Stored data -
* * * * *

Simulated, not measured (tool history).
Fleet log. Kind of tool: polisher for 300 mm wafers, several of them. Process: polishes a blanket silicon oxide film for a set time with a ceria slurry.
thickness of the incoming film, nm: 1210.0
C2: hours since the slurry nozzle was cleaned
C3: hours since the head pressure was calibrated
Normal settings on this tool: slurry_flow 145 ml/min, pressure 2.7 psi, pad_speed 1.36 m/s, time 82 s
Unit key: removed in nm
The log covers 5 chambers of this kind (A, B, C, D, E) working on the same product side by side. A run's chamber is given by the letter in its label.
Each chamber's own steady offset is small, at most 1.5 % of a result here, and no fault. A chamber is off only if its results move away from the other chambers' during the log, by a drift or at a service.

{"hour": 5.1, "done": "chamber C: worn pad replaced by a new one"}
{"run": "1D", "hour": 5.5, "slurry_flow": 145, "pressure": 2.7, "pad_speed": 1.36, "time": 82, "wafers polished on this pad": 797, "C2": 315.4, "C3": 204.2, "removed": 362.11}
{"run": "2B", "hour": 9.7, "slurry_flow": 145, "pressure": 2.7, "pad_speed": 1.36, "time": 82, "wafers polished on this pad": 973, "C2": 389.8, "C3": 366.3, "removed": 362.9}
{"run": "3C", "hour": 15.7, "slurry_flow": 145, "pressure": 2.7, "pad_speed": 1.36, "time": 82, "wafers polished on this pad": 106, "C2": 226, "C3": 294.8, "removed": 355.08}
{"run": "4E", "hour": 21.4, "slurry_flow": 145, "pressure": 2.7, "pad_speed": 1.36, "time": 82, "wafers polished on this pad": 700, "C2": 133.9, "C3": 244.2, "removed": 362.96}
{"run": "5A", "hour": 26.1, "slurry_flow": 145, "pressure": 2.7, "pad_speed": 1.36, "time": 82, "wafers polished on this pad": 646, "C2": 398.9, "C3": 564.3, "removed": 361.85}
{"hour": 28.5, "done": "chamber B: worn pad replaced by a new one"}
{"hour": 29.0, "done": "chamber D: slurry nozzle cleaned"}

* * * * *

Exercise -
Your answer should be the lines of the listing above between the line holding "Fleet log. Kind" and the line holding "C3: hours since", inclusive, restated word for word and alone.

Exercise answer -
Fleet log. Kind of tool: polisher for 300 mm wafers, several of them. Process: polishes a blanket silicon oxide film for a set time with a ceria slurry.
thickness of the incoming film, nm: 1210.0
C2: hours since the slurry nozzle was cleaned
C3: hours since the head pressure was calibrated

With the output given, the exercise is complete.